• **Work item**: Up to and including the line with "L902 | day 31", restate the material below word for word, beginning with its first line.

*** Dataset excerpts Section Begins ***

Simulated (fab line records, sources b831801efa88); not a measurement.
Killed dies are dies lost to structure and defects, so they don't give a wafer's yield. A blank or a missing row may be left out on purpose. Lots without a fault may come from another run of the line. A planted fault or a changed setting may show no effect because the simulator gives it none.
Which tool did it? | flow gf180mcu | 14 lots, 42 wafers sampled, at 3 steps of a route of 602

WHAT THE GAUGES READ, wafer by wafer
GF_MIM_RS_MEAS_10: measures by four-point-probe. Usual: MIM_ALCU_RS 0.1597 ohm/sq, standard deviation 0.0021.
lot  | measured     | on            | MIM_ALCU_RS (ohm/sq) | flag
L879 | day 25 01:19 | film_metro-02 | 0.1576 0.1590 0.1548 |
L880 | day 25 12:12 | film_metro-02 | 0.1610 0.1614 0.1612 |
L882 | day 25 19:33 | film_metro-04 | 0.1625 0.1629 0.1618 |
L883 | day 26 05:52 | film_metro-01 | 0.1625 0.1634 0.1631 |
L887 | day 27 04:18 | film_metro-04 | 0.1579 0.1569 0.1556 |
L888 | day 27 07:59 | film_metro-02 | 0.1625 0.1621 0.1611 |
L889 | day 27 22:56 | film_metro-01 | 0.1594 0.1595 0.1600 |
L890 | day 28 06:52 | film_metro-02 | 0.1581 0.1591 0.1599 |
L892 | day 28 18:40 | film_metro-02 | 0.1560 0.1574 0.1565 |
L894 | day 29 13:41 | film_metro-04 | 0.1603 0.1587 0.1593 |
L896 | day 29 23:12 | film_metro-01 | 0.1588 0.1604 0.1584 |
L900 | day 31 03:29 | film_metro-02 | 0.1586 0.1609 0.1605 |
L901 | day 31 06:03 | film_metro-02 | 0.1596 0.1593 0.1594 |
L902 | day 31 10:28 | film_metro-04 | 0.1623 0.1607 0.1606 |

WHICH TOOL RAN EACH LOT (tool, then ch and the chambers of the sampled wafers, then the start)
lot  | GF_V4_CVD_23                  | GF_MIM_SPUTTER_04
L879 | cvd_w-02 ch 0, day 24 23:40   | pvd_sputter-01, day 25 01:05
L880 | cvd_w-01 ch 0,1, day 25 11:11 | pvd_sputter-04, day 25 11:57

*** Dataset excerpts Section Ends ***

• **Exercise answer**:
Simulated (fab line records, sources b831801efa88); not a measurement.
Killed dies are dies lost to structure and defects, so they don't give a wafer's yield. A blank or a missing row may be left out on purpose. Lots without a fault may come from another run of the line. A planted fault or a changed setting may show no effect because the simulator gives it none.
Which tool did it? | flow gf180mcu | 14 lots, 42 wafers sampled, at 3 steps of a route of 602

WHAT THE GAUGES READ, wafer by wafer
GF_MIM_RS_MEAS_10: measures by four-point-probe. Usual: MIM_ALCU_RS 0.1597 ohm/sq, standard deviation 0.0021.
lot  | measured     | on            | MIM_ALCU_RS (ohm/sq) | flag
L879 | day 25 01:19 | film_metro-02 | 0.1576 0.1590 0.1548 |
L880 | day 25 12:12 | film_metro-02 | 0.1610 0.1614 0.1612 |
L882 | day 25 19:33 | film_metro-04 | 0.1625 0.1629 0.1618 |
L883 | day 26 05:52 | film_metro-01 | 0.1625 0.1634 0.1631 |
L887 | day 27 04:18 | film_metro-04 | 0.1579 0.1569 0.1556 |
L888 | day 27 07:59 | film_metro-02 | 0.1625 0.1621 0.1611 |
L889 | day 27 22:56 | film_metro-01 | 0.1594 0.1595 0.1600 |
L890 | day 28 06:52 | film_metro-02 | 0.1581 0.1591 0.1599 |
L892 | day 28 18:40 | film_metro-02 | 0.1560 0.1574 0.1565 |
L894 | day 29 13:41 | film_metro-04 | 0.1603 0.1587 0.1593 |
L896 | day 29 23:12 | film_metro-01 | 0.1588 0.1604 0.1584 |
L900 | day 31 03:29 | film_metro-02 | 0.1586 0.1609 0.1605 |
L901 | day 31 06:03 | film_metro-02 | 0.1596 0.1593 0.1594 |
L902 | day 31 10:28 | film_metro-04 | 0.1623 0.1607 0.1606 |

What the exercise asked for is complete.